» PROVIDED MATERIAL:
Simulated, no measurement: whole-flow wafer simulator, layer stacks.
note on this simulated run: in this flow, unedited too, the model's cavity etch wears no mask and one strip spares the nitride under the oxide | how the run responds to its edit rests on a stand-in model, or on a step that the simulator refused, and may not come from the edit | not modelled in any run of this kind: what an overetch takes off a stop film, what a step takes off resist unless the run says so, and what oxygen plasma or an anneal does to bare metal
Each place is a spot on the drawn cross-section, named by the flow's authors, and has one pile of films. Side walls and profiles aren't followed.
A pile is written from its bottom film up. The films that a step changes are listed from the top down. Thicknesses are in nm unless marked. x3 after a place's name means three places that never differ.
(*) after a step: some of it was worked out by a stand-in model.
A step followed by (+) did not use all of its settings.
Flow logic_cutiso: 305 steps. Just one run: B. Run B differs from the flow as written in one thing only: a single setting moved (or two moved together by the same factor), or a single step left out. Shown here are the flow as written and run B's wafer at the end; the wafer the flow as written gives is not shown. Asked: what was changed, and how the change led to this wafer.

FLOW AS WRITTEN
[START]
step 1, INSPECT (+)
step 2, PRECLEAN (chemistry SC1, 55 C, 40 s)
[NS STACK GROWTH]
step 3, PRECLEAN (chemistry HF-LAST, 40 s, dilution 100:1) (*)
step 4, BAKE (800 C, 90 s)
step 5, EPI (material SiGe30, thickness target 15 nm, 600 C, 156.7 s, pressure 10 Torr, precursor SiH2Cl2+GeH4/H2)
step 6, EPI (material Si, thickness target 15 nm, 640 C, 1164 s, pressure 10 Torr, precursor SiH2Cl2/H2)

» ACTION ITEM: The required output is every line above from the one with "Each place is" down to the one with "step 5, EPI", restated word for word, ends included.

» EXPECTED ANSWER:
Each place is a spot on the drawn cross-section, named by the flow's authors, and has one pile of films. Side walls and profiles aren't followed.
A pile is written from its bottom film up. The films that a step changes are listed from the top down. Thicknesses are in nm unless marked. x3 after a place's name means three places that never differ.
(*) after a step: some of it was worked out by a stand-in model.
A step followed by (+) did not use all of its settings.
Flow logic_cutiso: 305 steps. Just one run: B. Run B differs from the flow as written in one thing only: a single setting moved (or two moved together by the same factor), or a single step left out. Shown here are the flow as written and run B's wafer at the end; the wafer the flow as written gives is not shown. Asked: what was changed, and how the change led to this wafer.

FLOW AS WRITTEN
[START]
step 1, INSPECT (+)
step 2, PRECLEAN (chemistry SC1, 55 C, 40 s)
[NS STACK GROWTH]
step 3, PRECLEAN (chemistry HF-LAST, 40 s, dilution 100:1) (*)
step 4, BAKE (800 C, 90 s)
step 5, EPI (material SiGe30, thickness target 15 nm, 600 C, 156.7 s, pressure 10 Torr, precursor SiH2Cl2+GeH4/H2)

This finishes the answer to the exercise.